#### Required action:
Reproduce only what lies between the first line of the material below and the line containing "depth nm 15 |", with both of those lines included and every line kept exact.

#### Entries supplied:
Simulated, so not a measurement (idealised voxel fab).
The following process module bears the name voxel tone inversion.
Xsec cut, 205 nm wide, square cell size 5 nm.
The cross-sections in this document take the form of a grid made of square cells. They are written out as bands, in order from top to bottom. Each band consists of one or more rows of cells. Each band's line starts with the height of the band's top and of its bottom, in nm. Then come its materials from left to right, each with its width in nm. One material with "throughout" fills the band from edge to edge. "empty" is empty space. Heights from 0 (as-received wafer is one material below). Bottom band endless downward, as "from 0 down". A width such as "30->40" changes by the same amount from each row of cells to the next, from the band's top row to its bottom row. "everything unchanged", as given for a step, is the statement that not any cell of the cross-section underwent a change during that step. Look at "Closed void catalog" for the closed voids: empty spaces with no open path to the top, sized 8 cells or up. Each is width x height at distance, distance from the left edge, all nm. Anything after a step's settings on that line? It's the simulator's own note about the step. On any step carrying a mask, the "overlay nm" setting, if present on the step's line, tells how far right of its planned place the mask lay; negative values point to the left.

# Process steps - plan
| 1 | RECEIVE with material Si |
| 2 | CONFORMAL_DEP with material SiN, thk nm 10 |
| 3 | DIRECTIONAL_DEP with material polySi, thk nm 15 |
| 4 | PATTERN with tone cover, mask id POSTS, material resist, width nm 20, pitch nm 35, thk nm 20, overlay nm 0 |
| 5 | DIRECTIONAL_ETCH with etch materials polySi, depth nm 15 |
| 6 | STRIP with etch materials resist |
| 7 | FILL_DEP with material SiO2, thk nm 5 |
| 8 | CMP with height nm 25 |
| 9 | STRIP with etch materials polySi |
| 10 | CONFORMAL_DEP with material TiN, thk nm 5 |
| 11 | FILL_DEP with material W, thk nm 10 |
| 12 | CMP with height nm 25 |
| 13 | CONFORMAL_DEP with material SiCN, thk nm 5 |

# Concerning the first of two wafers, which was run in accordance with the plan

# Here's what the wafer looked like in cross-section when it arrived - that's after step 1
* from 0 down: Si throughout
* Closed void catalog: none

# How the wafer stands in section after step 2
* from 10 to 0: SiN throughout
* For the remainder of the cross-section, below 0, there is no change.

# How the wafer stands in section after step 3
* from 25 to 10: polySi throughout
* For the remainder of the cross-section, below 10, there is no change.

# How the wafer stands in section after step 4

#### Answer area:
Simulated, so not a measurement (idealised voxel fab).
The following process module bears the name voxel tone inversion.
Xsec cut, 205 nm wide, square cell size 5 nm.
The cross-sections in this document take the form of a grid made of square cells. They are written out as bands, in order from top to bottom. Each band consists of one or more rows of cells. Each band's line starts with the height of the band's top and of its bottom, in nm. Then come its materials from left to right, each with its width in nm. One material with "throughout" fills the band from edge to edge. "empty" is empty space. Heights from 0 (as-received wafer is one material below). Bottom band endless downward, as "from 0 down". A width such as "30->40" changes by the same amount from each row of cells to the next, from the band's top row to its bottom row. "everything unchanged", as given for a step, is the statement that not any cell of the cross-section underwent a change during that step. Look at "Closed void catalog" for the closed voids: empty spaces with no open path to the top, sized 8 cells or up. Each is width x height at distance, distance from the left edge, all nm. Anything after a step's settings on that line? It's the simulator's own note about the step. On any step carrying a mask, the "overlay nm" setting, if present on the step's line, tells how far right of its planned place the mask lay; negative values point to the left.

# Process steps - plan
| 1 | RECEIVE with material Si |
| 2 | CONFORMAL_DEP with material SiN, thk nm 10 |
| 3 | DIRECTIONAL_DEP with material polySi, thk nm 15 |
| 4 | PATTERN with tone cover, mask id POSTS, material resist, width nm 20, pitch nm 35, thk nm 20, overlay nm 0 |
| 5 | DIRECTIONAL_ETCH with etch materials polySi, depth nm 15 |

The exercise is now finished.